━━━━━ Input data ━━━━━

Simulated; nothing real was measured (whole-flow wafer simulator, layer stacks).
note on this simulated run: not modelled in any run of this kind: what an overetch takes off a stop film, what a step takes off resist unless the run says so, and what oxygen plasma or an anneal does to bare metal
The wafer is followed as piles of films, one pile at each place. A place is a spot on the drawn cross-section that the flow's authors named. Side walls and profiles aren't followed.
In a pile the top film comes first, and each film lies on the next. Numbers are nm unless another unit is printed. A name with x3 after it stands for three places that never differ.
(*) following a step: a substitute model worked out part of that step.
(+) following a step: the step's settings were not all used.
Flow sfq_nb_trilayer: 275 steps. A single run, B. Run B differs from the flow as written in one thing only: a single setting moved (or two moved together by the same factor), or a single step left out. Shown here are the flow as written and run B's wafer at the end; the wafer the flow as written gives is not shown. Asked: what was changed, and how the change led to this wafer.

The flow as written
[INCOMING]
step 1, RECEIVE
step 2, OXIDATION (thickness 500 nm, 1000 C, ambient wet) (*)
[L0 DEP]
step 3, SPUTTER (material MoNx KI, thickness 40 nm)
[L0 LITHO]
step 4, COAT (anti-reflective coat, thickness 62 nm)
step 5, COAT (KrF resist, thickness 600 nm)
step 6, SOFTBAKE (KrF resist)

━━━━━

**Work request**
Exactly reproduce every line of the records.

**Exercise output**
Simulated; nothing real was measured (whole-flow wafer simulator, layer stacks).
note on this simulated run: not modelled in any run of this kind: what an overetch takes off a stop film, what a step takes off resist unless the run says so, and what oxygen plasma or an anneal does to bare metal
The wafer is followed as piles of films, one pile at each place. A place is a spot on the drawn cross-section that the flow's authors named. Side walls and profiles aren't followed.
In a pile the top film comes first, and each film lies on the next. Numbers are nm unless another unit is printed. A name with x3 after it stands for three places that never differ.
(*) following a step: a substitute model worked out part of that step.
(+) following a step: the step's settings were not all used.
Flow sfq_nb_trilayer: 275 steps. A single run, B. Run B differs from the flow as written in one thing only: a single setting moved (or two moved together by the same factor), or a single step left out. Shown here are the flow as written and run B's wafer at the end; the wafer the flow as written gives is not shown. Asked: what was changed, and how the change led to this wafer.

The flow as written
[INCOMING]
step 1, RECEIVE
step 2, OXIDATION (thickness 500 nm, 1000 C, ambient wet) (*)
[L0 DEP]
step 3, SPUTTER (material MoNx KI, thickness 40 nm)
[L0 LITHO]
step 4, COAT (anti-reflective coat, thickness 62 nm)
step 5, COAT (KrF resist, thickness 600 nm)
step 6, SOFTBAKE (KrF resist)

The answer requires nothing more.